## Assigned task
Go through the entries below from the first line and transcribe each one exactly, ending with the line that contains "0011110001110000".

───

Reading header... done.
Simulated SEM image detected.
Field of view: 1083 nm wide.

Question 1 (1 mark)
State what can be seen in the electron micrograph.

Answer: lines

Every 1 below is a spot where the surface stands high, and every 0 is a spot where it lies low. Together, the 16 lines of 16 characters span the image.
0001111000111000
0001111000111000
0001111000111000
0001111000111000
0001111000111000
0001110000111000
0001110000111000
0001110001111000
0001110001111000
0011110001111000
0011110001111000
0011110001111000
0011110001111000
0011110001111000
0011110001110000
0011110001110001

───

## Exercise output
Reading header... done.
Simulated SEM image detected.
Field of view: 1083 nm wide.

Question 1 (1 mark)
State what can be seen in the electron micrograph.

Answer: lines

Every 1 below is a spot where the surface stands high, and every 0 is a spot where it lies low. Together, the 16 lines of 16 characters span the image.
0001111000111000
0001111000111000
0001111000111000
0001111000111000
0001111000111000
0001110000111000
0001110000111000
0001110001111000
0001110001111000
0011110001111000
0011110001111000
0011110001111000
0011110001111000
0011110001111000
0011110001110000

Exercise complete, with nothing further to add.